┌─ Data extract
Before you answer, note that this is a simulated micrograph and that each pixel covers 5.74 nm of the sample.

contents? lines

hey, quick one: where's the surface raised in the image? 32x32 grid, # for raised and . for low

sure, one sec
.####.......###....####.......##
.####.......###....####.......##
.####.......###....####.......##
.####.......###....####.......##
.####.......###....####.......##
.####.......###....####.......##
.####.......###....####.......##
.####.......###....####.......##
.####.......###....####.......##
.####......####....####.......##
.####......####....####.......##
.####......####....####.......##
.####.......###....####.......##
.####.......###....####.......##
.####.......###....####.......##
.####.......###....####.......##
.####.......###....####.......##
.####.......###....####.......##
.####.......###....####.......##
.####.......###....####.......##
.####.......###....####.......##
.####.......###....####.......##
└─

Exact copies of all the entries above are required.

» **Answer area**:
Before you answer, note that this is a simulated micrograph and that each pixel covers 5.74 nm of the sample.

contents? lines

hey, quick one: where's the surface raised in the image? 32x32 grid, # for raised and . for low

sure, one sec
.####.......###....####.......##
.####.......###....####.......##
.####.......###....####.......##
.####.......###....####.......##
.####.......###....####.......##
.####.......###....####.......##
.####.......###....####.......##
.####.......###....####.......##
.####.......###....####.......##
.####......####....####.......##
.####......####....####.......##
.####......####....####.......##
.####.......###....####.......##
.####.......###....####.......##
.####.......###....####.......##
.####.......###....####.......##
.####.......###....####.......##
.####.......###....####.......##
.####.......###....####.......##
.####.......###....####.......##
.####.......###....####.......##
.####.......###....####.......##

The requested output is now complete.